_Exercise_
Every single line below has to be printed once more, exactly.

Extracted information below:

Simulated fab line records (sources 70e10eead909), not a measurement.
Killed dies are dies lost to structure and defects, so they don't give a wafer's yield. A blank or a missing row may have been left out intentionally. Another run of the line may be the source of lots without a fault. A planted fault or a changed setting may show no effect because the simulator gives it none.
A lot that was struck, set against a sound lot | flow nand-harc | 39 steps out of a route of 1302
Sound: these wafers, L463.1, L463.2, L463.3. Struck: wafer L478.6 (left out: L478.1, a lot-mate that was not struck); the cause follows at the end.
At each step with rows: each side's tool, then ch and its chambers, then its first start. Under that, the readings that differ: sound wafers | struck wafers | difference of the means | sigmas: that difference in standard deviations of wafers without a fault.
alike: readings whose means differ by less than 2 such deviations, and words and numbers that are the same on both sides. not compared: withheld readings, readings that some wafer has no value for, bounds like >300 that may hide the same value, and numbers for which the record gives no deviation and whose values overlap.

End of Extracted information.

_Exercise answer_
Simulated fab line records (sources 70e10eead909), not a measurement.
Killed dies are dies lost to structure and defects, so they don't give a wafer's yield. A blank or a missing row may have been left out intentionally. Another run of the line may be the source of lots without a fault. A planted fault or a changed setting may show no effect because the simulator gives it none.
A lot that was struck, set against a sound lot | flow nand-harc | 39 steps out of a route of 1302
Sound: these wafers, L463.1, L463.2, L463.3. Struck: wafer L478.6 (left out: L478.1, a lot-mate that was not struck); the cause follows at the end.
At each step with rows: each side's tool, then ch and its chambers, then its first start. Under that, the readings that differ: sound wafers | struck wafers | difference of the means | sigmas: that difference in standard deviations of wafers without a fault.
alike: readings whose means differ by less than 2 such deviations, and words and numbers that are the same on both sides. not compared: withheld readings, readings that some wafer has no value for, bounds like >300 that may hide the same value, and numbers for which the record gives no deviation and whose values overlap.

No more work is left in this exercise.